= = = = =

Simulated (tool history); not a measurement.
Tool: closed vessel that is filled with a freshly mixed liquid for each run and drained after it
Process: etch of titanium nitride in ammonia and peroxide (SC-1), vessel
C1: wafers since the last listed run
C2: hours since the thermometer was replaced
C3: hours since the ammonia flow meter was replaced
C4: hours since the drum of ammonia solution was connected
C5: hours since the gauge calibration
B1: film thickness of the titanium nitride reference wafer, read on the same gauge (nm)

= = = = =

Task item:
Transcribe the whole listing word for word.

Result:
Simulated (tool history); not a measurement.
Tool: closed vessel that is filled with a freshly mixed liquid for each run and drained after it
Process: etch of titanium nitride in ammonia and peroxide (SC-1), vessel
C1: wafers since the last listed run
C2: hours since the thermometer was replaced
C3: hours since the ammonia flow meter was replaced
C4: hours since the drum of ammonia solution was connected
C5: hours since the gauge calibration
B1: film thickness of the titanium nitride reference wafer, read on the same gauge (nm)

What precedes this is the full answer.